************
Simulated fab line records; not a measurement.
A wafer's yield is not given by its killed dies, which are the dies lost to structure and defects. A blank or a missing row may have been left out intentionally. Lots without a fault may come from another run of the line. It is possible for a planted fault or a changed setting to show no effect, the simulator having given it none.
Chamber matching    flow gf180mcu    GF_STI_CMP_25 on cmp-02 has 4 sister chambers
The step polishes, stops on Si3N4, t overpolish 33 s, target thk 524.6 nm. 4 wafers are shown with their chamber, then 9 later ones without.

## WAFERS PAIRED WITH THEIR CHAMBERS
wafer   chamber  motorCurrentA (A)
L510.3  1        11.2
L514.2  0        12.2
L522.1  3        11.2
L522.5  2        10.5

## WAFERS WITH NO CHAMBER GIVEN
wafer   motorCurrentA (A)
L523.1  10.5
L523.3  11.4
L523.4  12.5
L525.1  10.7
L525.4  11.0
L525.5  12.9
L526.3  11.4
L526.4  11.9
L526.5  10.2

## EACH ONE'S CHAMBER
************

Repeat, exactly and only, the lines from the beginning of the material through the line that contains "4 sister chambers".

Simulated fab line records; not a measurement.
A wafer's yield is not given by its killed dies, which are the dies lost to structure and defects. A blank or a missing row may have been left out intentionally. Lots without a fault may come from another run of the line. It is possible for a planted fault or a changed setting to show no effect, the simulator having given it none.
Chamber matching    flow gf180mcu    GF_STI_CMP_25 on cmp-02 has 4 sister chambers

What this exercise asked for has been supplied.